◆ **Work item**: Repeat word for word the opening stretch of the entries, from the first line through the line containing "the cross-section changed.".

********************

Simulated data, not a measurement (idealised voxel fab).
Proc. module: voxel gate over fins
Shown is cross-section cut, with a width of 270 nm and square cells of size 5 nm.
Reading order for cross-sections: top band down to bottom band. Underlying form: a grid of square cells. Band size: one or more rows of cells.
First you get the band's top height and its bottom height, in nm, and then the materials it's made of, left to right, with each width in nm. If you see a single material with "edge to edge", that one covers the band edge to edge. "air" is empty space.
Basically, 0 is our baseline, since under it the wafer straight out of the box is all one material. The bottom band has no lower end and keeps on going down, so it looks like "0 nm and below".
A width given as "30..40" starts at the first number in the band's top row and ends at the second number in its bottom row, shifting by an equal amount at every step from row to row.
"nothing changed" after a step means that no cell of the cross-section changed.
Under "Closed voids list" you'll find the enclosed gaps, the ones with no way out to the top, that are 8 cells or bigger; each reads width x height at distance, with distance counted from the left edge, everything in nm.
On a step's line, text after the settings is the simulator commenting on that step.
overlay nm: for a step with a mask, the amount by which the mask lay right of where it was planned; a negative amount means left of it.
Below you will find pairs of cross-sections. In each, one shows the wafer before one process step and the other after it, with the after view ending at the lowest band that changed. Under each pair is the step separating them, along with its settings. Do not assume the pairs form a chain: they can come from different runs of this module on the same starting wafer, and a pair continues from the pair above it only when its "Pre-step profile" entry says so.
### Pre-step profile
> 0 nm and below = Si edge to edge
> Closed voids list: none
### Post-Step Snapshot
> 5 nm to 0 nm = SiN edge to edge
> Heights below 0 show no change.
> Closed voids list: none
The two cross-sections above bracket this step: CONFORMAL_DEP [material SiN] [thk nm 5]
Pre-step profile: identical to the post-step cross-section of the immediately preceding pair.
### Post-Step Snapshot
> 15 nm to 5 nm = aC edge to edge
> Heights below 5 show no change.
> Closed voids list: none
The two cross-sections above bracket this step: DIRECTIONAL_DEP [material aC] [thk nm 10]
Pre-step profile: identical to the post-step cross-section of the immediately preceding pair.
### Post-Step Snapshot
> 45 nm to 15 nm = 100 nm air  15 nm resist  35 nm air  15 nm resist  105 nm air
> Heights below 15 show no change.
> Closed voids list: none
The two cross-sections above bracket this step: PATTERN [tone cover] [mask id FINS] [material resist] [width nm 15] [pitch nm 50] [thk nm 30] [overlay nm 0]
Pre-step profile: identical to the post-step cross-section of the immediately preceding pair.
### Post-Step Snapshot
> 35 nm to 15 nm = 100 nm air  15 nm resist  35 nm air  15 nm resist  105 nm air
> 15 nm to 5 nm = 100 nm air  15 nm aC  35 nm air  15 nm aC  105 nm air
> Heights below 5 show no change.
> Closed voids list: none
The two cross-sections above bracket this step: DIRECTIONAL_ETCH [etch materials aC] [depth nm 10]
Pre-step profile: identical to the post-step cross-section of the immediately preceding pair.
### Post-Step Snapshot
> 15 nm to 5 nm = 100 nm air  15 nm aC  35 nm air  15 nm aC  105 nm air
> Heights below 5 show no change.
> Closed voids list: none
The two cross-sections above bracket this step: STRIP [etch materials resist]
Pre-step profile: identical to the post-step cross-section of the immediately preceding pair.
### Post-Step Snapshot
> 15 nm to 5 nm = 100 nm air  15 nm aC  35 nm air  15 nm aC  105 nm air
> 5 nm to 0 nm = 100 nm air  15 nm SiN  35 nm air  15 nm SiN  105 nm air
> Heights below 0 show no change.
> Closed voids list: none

********************

◆ **Task solution**:
Simulated data, not a measurement (idealised voxel fab).
Proc. module: voxel gate over fins
Shown is cross-section cut, with a width of 270 nm and square cells of size 5 nm.
Reading order for cross-sections: top band down to bottom band. Underlying form: a grid of square cells. Band size: one or more rows of cells.
First you get the band's top height and its bottom height, in nm, and then the materials it's made of, left to right, with each width in nm. If you see a single material with "edge to edge", that one covers the band edge to edge. "air" is empty space.
Basically, 0 is our baseline, since under it the wafer straight out of the box is all one material. The bottom band has no lower end and keeps on going down, so it looks like "0 nm and below".
A width given as "30..40" starts at the first number in the band's top row and ends at the second number in its bottom row, shifting by an equal amount at every step from row to row.
"nothing changed" after a step means that no cell of the cross-section changed.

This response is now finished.